▶ _Entries supplied_
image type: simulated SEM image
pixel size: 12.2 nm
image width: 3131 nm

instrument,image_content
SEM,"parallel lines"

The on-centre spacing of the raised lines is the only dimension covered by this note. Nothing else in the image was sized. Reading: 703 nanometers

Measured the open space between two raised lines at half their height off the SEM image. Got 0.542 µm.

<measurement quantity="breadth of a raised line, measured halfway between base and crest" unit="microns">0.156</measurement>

▶ _Work item_
Give again, word for word, every line of the listing above from the one with "pixel size: 12.2 nm" to the one with "Measured the open", both inclusive, and nothing beyond them.

▶ _Your response_
pixel size: 12.2 nm
image width: 3131 nm

instrument,image_content
SEM,"parallel lines"

The on-centre spacing of the raised lines is the only dimension covered by this note. Nothing else in the image was sized. Reading: 703 nanometers

Measured the open space between two raised lines at half their height off the SEM image. Got 0.542 µm.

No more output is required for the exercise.